## Recorded data:
--- --- ---

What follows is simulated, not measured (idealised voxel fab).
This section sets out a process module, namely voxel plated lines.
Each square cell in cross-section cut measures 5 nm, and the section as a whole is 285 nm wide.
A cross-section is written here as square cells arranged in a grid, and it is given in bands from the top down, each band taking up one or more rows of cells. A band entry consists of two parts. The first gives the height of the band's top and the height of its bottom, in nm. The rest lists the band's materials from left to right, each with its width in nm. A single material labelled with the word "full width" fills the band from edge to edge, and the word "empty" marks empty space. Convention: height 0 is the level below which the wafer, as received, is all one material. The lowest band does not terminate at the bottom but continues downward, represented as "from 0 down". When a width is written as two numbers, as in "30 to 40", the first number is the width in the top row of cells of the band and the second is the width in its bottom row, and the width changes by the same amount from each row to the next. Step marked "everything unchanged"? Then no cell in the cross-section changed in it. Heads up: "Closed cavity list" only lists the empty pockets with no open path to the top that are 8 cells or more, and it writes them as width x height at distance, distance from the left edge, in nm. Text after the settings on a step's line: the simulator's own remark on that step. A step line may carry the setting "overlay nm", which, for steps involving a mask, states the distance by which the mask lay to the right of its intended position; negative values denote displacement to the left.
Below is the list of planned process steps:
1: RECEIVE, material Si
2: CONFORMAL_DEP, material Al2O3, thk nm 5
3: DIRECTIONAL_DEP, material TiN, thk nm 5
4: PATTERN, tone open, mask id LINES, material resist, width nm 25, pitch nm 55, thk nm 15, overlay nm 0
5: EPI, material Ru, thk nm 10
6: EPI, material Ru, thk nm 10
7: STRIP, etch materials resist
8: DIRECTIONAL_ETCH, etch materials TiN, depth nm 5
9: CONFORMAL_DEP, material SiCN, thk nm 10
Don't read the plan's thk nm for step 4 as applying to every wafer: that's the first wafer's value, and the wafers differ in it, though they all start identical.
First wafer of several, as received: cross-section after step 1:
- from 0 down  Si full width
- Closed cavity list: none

--- --- ---

## Requirement:
Retype the portion of the data above that starts on the line with "1: RECEIVE, material Si" and finishes on the line with "Don't read the", including both of those lines.

## Solution:
1: RECEIVE, material Si
2: CONFORMAL_DEP, material Al2O3, thk nm 5
3: DIRECTIONAL_DEP, material TiN, thk nm 5
4: PATTERN, tone open, mask id LINES, material resist, width nm 25, pitch nm 55, thk nm 15, overlay nm 0
5: EPI, material Ru, thk nm 10
6: EPI, material Ru, thk nm 10
7: STRIP, etch materials resist
8: DIRECTIONAL_ETCH, etch materials TiN, depth nm 5
9: CONFORMAL_DEP, material SiCN, thk nm 10
Don't read the plan's thk nm for step 4 as applying to every wafer: that's the first wafer's value, and the wafers differ in it, though they all start identical.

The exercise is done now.